● **ASSIGNMENT**: Beginning with the first line of the material, set down each line exactly as written, up to and including the line with "Shown is cross-section".

___

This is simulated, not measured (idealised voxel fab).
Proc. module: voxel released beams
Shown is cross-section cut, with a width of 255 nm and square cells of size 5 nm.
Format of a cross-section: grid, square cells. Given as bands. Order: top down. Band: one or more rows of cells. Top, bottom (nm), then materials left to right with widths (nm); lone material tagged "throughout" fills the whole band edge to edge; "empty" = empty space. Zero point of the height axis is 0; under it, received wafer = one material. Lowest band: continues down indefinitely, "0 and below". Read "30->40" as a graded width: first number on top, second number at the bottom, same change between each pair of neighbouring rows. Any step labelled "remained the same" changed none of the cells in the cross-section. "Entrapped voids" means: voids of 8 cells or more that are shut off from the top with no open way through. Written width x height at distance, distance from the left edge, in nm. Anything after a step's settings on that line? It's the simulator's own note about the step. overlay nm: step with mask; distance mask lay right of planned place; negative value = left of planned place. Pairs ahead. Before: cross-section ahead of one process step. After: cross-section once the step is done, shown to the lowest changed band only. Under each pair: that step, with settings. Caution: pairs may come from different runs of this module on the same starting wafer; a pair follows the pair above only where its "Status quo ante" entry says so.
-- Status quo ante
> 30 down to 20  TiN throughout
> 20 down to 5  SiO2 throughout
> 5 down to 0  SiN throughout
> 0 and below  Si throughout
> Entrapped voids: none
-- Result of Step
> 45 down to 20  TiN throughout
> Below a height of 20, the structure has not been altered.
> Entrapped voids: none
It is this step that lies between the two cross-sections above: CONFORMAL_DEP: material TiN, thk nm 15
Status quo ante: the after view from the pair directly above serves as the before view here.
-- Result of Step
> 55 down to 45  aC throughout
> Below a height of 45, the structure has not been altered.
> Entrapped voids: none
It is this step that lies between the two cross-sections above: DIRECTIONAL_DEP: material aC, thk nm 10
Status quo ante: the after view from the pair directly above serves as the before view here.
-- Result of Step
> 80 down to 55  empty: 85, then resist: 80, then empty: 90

___

● **YOUR RESPONSE**:
This is simulated, not measured (idealised voxel fab).
Proc. module: voxel released beams
Shown is cross-section cut, with a width of 255 nm and square cells of size 5 nm.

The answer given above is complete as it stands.